REQUIRED ACTION → Set down word for word the lines that begin the entries and run through the line containing "The tool's runs may not all be listed.". Give nothing further.

DATA EXTRACTS →
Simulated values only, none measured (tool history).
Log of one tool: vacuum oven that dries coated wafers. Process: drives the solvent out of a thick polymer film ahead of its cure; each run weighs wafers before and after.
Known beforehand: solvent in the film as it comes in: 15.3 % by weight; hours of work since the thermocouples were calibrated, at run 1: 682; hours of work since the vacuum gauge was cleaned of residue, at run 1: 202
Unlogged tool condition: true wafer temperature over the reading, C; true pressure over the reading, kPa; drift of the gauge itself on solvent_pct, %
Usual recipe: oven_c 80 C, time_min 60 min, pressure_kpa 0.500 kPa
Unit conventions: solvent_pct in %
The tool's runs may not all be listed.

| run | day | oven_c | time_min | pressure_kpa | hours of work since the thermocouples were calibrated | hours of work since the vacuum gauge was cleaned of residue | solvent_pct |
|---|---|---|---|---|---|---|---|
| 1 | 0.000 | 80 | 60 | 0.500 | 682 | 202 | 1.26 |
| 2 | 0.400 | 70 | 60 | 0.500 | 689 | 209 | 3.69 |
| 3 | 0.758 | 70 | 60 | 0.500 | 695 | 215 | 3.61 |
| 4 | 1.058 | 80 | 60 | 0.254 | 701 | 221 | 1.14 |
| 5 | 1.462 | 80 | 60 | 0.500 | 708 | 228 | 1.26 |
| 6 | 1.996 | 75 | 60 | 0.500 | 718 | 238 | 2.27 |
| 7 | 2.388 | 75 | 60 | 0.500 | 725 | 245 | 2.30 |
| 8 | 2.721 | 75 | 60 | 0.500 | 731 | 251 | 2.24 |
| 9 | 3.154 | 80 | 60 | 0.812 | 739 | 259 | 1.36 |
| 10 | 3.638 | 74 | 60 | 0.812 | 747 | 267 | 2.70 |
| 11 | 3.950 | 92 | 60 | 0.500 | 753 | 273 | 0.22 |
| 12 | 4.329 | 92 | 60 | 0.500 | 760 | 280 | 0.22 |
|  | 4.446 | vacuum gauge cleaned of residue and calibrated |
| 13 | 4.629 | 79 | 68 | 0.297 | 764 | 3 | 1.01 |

TASK RESPONSE →
Simulated values only, none measured (tool history).
Log of one tool: vacuum oven that dries coated wafers. Process: drives the solvent out of a thick polymer film ahead of its cure; each run weighs wafers before and after.
Known beforehand: solvent in the film as it comes in: 15.3 % by weight; hours of work since the thermocouples were calibrated, at run 1: 682; hours of work since the vacuum gauge was cleaned of residue, at run 1: 202
Unlogged tool condition: true wafer temperature over the reading, C; true pressure over the reading, kPa; drift of the gauge itself on solvent_pct, %
Usual recipe: oven_c 80 C, time_min 60 min, pressure_kpa 0.500 kPa
Unit conventions: solvent_pct in %
The tool's runs may not all be listed.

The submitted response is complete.